▶ _Work task_: Each line below should be written out exactly, with none skipped.

▶ _Given information_:
....

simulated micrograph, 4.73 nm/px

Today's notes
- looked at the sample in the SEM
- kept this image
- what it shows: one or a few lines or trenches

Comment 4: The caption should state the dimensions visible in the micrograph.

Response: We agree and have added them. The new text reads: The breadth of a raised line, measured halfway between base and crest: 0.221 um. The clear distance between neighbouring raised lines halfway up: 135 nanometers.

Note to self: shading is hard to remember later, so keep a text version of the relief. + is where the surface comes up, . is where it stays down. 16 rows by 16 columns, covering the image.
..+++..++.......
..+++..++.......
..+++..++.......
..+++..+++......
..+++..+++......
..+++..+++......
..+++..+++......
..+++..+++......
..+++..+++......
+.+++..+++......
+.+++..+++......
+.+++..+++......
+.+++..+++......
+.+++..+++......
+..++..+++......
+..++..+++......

....

▶ _Your response_:
simulated micrograph, 4.73 nm/px

Today's notes
- looked at the sample in the SEM
- kept this image
- what it shows: one or a few lines or trenches

Comment 4: The caption should state the dimensions visible in the micrograph.

Response: We agree and have added them. The new text reads: The breadth of a raised line, measured halfway between base and crest: 0.221 um. The clear distance between neighbouring raised lines halfway up: 135 nanometers.

Note to self: shading is hard to remember later, so keep a text version of the relief. + is where the surface comes up, . is where it stays down. 16 rows by 16 columns, covering the image.
..+++..++.......
..+++..++.......
..+++..++.......
..+++..+++......
..+++..+++......
..+++..+++......
..+++..+++......
..+++..+++......
..+++..+++......
+.+++..+++......
+.+++..+++......
+.+++..+++......
+.+++..+++......
+.+++..+++......
+..++..+++......
+..++..+++......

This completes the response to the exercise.